ACTION ITEM: Print nothing but the lines below starting at the line that holds "Its process: polishes" and ending at the line that holds "R2: film removed", including both, each exactly as written.

DATA TO EXAMINE:
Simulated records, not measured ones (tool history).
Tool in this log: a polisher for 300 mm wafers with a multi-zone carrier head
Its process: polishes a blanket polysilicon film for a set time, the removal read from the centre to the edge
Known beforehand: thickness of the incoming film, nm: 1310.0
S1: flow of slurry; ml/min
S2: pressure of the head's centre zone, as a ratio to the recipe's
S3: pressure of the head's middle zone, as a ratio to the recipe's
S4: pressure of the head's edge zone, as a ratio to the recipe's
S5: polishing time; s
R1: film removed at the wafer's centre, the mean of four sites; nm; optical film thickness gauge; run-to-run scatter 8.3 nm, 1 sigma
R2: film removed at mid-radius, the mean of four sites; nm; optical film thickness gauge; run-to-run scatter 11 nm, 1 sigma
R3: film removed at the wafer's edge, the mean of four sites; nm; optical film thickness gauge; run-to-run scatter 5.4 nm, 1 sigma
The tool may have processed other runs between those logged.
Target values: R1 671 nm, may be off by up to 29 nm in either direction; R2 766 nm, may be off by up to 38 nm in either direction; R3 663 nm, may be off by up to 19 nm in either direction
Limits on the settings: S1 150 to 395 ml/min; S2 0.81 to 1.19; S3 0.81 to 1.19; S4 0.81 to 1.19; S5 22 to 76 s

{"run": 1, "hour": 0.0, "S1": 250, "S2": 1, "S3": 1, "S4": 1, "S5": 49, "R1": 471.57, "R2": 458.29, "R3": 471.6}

WRITTEN SOLUTION:
Its process: polishes a blanket polysilicon film for a set time, the removal read from the centre to the edge
Known beforehand: thickness of the incoming film, nm: 1310.0
S1: flow of slurry; ml/min
S2: pressure of the head's centre zone, as a ratio to the recipe's
S3: pressure of the head's middle zone, as a ratio to the recipe's
S4: pressure of the head's edge zone, as a ratio to the recipe's
S5: polishing time; s
R1: film removed at the wafer's centre, the mean of four sites; nm; optical film thickness gauge; run-to-run scatter 8.3 nm, 1 sigma
R2: film removed at mid-radius, the mean of four sites; nm; optical film thickness gauge; run-to-run scatter 11 nm, 1 sigma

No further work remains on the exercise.